+--

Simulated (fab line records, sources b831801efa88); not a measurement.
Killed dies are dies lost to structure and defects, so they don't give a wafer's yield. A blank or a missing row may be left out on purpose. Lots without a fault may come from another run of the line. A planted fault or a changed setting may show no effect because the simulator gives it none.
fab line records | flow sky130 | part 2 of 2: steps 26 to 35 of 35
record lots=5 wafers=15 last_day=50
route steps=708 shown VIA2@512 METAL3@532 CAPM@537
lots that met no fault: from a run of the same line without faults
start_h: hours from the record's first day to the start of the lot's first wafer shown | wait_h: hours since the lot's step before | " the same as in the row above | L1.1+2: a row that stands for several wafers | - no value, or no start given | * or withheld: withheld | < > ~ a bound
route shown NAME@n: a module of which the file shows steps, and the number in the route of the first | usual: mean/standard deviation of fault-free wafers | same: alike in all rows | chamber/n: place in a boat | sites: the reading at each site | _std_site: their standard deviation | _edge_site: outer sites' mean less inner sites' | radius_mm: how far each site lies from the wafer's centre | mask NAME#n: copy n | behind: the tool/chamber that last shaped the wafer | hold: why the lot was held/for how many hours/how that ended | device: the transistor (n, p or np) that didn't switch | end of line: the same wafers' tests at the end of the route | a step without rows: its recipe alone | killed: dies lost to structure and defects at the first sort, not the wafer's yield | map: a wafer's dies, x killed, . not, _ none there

+--

Task item:
Transcribe the material above in its entirety. Match it exactly.

Answer section:
Simulated (fab line records, sources b831801efa88); not a measurement.
Killed dies are dies lost to structure and defects, so they don't give a wafer's yield. A blank or a missing row may be left out on purpose. Lots without a fault may come from another run of the line. A planted fault or a changed setting may show no effect because the simulator gives it none.
fab line records | flow sky130 | part 2 of 2: steps 26 to 35 of 35
record lots=5 wafers=15 last_day=50
route steps=708 shown VIA2@512 METAL3@532 CAPM@537
lots that met no fault: from a run of the same line without faults
start_h: hours from the record's first day to the start of the lot's first wafer shown | wait_h: hours since the lot's step before | " the same as in the row above | L1.1+2: a row that stands for several wafers | - no value, or no start given | * or withheld: withheld | < > ~ a bound
route shown NAME@n: a module of which the file shows steps, and the number in the route of the first | usual: mean/standard deviation of fault-free wafers | same: alike in all rows | chamber/n: place in a boat | sites: the reading at each site | _std_site: their standard deviation | _edge_site: outer sites' mean less inner sites' | radius_mm: how far each site lies from the wafer's centre | mask NAME#n: copy n | behind: the tool/chamber that last shaped the wafer | hold: why the lot was held/for how many hours/how that ended | device: the transistor (n, p or np) that didn't switch | end of line: the same wafers' tests at the end of the route | a step without rows: its recipe alone | killed: dies lost to structure and defects at the first sort, not the wafer's yield | map: a wafer's dies, x killed, . not, _ none there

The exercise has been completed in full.